Recorded data →
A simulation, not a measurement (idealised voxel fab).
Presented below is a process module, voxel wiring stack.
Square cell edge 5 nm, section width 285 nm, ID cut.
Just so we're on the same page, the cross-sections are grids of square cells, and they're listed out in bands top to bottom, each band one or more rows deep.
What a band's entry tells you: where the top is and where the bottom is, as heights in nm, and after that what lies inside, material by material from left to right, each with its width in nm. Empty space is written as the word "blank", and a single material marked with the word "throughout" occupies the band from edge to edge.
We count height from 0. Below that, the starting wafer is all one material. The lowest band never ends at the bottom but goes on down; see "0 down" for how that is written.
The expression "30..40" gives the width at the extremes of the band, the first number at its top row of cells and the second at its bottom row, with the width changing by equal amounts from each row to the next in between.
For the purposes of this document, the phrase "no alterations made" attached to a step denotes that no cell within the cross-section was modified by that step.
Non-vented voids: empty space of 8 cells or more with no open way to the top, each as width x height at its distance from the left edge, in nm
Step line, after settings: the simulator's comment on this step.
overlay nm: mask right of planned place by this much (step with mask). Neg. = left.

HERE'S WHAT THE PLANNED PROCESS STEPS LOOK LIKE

Assignment → Give back the whole listing exactly.

Answer space →
A simulation, not a measurement (idealised voxel fab).
Presented below is a process module, voxel wiring stack.
Square cell edge 5 nm, section width 285 nm, ID cut.
Just so we're on the same page, the cross-sections are grids of square cells, and they're listed out in bands top to bottom, each band one or more rows deep.
What a band's entry tells you: where the top is and where the bottom is, as heights in nm, and after that what lies inside, material by material from left to right, each with its width in nm. Empty space is written as the word "blank", and a single material marked with the word "throughout" occupies the band from edge to edge.
We count height from 0. Below that, the starting wafer is all one material. The lowest band never ends at the bottom but goes on down; see "0 down" for how that is written.
The expression "30..40" gives the width at the extremes of the band, the first number at its top row of cells and the second at its bottom row, with the width changing by equal amounts from each row to the next in between.
For the purposes of this document, the phrase "no alterations made" attached to a step denotes that no cell within the cross-section was modified by that step.
Non-vented voids: empty space of 8 cells or more with no open way to the top, each as width x height at its distance from the left edge, in nm
Step line, after settings: the simulator's comment on this step.
overlay nm: mask right of planned place by this much (step with mask). Neg. = left.

HERE'S WHAT THE PLANNED PROCESS STEPS LOOK LIKE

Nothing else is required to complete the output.